MATERIAL SHOWN section start

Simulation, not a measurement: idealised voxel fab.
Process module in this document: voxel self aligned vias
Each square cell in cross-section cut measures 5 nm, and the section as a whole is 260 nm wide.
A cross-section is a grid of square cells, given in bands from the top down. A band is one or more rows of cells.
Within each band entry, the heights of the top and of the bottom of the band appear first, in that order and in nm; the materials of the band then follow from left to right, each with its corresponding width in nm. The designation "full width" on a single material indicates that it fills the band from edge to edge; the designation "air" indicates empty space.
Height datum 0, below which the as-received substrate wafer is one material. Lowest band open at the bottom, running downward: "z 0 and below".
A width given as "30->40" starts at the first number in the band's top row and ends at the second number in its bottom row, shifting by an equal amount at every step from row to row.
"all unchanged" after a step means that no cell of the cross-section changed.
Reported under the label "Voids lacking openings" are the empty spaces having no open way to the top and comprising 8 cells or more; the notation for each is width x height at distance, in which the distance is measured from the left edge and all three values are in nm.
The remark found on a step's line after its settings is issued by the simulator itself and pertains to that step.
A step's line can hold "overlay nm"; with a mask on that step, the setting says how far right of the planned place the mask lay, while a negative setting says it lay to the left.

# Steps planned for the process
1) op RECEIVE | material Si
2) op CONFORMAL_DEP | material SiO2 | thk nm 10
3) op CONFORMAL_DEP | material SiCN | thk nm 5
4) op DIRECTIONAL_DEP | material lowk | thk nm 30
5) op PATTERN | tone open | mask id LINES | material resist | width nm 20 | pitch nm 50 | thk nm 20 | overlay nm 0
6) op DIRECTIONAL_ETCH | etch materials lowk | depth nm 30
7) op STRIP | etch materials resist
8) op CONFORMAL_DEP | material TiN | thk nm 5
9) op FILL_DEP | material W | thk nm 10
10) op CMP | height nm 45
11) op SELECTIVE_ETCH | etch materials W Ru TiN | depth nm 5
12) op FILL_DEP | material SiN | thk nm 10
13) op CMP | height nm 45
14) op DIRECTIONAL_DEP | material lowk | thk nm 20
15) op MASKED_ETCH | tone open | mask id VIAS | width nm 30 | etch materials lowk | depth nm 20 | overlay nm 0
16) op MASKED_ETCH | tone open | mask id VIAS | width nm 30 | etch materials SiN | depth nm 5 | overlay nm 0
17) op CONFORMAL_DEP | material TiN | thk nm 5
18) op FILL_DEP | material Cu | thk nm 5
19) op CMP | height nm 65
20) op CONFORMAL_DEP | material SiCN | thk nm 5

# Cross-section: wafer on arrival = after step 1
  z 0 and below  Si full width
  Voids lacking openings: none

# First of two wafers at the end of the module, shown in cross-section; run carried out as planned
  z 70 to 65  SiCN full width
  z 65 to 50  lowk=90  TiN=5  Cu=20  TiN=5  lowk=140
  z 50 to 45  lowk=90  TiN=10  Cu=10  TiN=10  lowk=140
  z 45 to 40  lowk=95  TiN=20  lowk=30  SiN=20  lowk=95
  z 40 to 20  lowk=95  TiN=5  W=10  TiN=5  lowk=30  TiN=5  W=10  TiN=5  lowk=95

MATERIAL SHOWN section end

▶ WORK TASK
Working from the records above, write out verbatim only the lines from the line containing "Reported under the" through the line containing "The remark found".

▶ ANSWER AREA
Reported under the label "Voids lacking openings" are the empty spaces having no open way to the top and comprising 8 cells or more; the notation for each is width x height at distance, in which the distance is measured from the left edge and all three values are in nm.
The remark found on a step's line after its settings is issued by the simulator itself and pertains to that step.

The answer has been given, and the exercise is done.